» WORK ORDER
Beginning with the first line of the data below, set down each line exactly through the line that contains "run 2 hour=10.4".

*** INFORMATION GIVEN ***

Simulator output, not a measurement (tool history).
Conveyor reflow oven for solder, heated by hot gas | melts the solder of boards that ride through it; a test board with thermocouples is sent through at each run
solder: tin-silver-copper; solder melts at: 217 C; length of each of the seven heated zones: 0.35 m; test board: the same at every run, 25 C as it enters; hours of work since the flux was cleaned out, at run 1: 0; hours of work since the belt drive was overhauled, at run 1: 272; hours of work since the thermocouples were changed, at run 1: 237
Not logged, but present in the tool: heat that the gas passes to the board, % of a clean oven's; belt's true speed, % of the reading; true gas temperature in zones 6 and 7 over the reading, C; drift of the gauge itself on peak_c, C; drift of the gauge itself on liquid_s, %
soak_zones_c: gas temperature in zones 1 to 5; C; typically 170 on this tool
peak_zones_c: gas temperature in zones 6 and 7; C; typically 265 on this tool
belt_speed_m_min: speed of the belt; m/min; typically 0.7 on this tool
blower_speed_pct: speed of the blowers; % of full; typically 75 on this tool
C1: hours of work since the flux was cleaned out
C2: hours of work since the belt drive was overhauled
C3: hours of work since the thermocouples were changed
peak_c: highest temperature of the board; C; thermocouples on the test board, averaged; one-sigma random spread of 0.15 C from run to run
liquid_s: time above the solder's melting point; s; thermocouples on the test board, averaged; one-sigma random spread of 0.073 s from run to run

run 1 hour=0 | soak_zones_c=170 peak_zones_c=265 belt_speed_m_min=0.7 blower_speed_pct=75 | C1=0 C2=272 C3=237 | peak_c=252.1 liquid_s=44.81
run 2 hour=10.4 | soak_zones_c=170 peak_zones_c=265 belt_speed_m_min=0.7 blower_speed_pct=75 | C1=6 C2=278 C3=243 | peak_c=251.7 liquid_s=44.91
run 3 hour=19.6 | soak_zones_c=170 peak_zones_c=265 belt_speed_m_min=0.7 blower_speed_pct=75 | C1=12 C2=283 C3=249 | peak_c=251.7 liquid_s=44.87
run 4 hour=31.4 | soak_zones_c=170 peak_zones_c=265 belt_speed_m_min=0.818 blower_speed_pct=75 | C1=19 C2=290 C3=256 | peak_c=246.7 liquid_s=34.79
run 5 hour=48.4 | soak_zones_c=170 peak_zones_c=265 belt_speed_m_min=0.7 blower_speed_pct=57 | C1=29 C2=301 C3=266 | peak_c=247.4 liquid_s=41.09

*** End of INFORMATION GIVEN ***

» EXERCISE RESULT
Simulator output, not a measurement (tool history).
Conveyor reflow oven for solder, heated by hot gas | melts the solder of boards that ride through it; a test board with thermocouples is sent through at each run
solder: tin-silver-copper; solder melts at: 217 C; length of each of the seven heated zones: 0.35 m; test board: the same at every run, 25 C as it enters; hours of work since the flux was cleaned out, at run 1: 0; hours of work since the belt drive was overhauled, at run 1: 272; hours of work since the thermocouples were changed, at run 1: 237
Not logged, but present in the tool: heat that the gas passes to the board, % of a clean oven's; belt's true speed, % of the reading; true gas temperature in zones 6 and 7 over the reading, C; drift of the gauge itself on peak_c, C; drift of the gauge itself on liquid_s, %
soak_zones_c: gas temperature in zones 1 to 5; C; typically 170 on this tool
peak_zones_c: gas temperature in zones 6 and 7; C; typically 265 on this tool
belt_speed_m_min: speed of the belt; m/min; typically 0.7 on this tool
blower_speed_pct: speed of the blowers; % of full; typically 75 on this tool
C1: hours of work since the flux was cleaned out
C2: hours of work since the belt drive was overhauled
C3: hours of work since the thermocouples were changed
peak_c: highest temperature of the board; C; thermocouples on the test board, averaged; one-sigma random spread of 0.15 C from run to run
liquid_s: time above the solder's melting point; s; thermocouples on the test board, averaged; one-sigma random spread of 0.073 s from run to run

run 1 hour=0 | soak_zones_c=170 peak_zones_c=265 belt_speed_m_min=0.7 blower_speed_pct=75 | C1=0 C2=272 C3=237 | peak_c=252.1 liquid_s=44.81
run 2 hour=10.4 | soak_zones_c=170 peak_zones_c=265 belt_speed_m_min=0.7 blower_speed_pct=75 | C1=6 C2=278 C3=243 | peak_c=251.7 liquid_s=44.91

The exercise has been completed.